* **ACTIVITY**
Could you transcribe all of the data word for word?

^^^^^^^^

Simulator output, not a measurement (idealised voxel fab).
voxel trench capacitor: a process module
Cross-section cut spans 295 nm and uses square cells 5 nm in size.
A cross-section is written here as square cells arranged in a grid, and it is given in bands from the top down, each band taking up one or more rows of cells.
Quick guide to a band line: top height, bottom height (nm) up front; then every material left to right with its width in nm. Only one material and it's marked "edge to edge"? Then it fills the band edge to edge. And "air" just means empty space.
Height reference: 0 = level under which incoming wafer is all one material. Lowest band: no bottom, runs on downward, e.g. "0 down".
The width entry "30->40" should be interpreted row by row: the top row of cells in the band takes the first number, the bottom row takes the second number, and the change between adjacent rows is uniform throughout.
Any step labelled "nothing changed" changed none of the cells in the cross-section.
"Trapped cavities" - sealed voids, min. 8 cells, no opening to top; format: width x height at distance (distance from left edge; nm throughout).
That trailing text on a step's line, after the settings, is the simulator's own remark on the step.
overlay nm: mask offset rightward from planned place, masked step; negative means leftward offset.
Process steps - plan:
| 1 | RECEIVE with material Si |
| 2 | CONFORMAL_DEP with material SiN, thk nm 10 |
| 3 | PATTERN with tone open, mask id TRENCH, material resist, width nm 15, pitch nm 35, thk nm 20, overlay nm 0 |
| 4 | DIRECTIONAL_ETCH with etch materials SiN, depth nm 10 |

^^^^^^^^

* **TASK OUTPUT**
Simulator output, not a measurement (idealised voxel fab).
voxel trench capacitor: a process module
Cross-section cut spans 295 nm and uses square cells 5 nm in size.
A cross-section is written here as square cells arranged in a grid, and it is given in bands from the top down, each band taking up one or more rows of cells.
Quick guide to a band line: top height, bottom height (nm) up front; then every material left to right with its width in nm. Only one material and it's marked "edge to edge"? Then it fills the band edge to edge. And "air" just means empty space.
Height reference: 0 = level under which incoming wafer is all one material. Lowest band: no bottom, runs on downward, e.g. "0 down".
The width entry "30->40" should be interpreted row by row: the top row of cells in the band takes the first number, the bottom row takes the second number, and the change between adjacent rows is uniform throughout.
Any step labelled "nothing changed" changed none of the cells in the cross-section.
"Trapped cavities" - sealed voids, min. 8 cells, no opening to top; format: width x height at distance (distance from left edge; nm throughout).
That trailing text on a step's line, after the settings, is the simulator's own remark on the step.
overlay nm: mask offset rightward from planned place, masked step; negative means leftward offset.
Process steps - plan:
| 1 | RECEIVE with material Si |
| 2 | CONFORMAL_DEP with material SiN, thk nm 10 |
| 3 | PATTERN with tone open, mask id TRENCH, material resist, width nm 15, pitch nm 35, thk nm 20, overlay nm 0 |
| 4 | DIRECTIONAL_ETCH with etch materials SiN, depth nm 10 |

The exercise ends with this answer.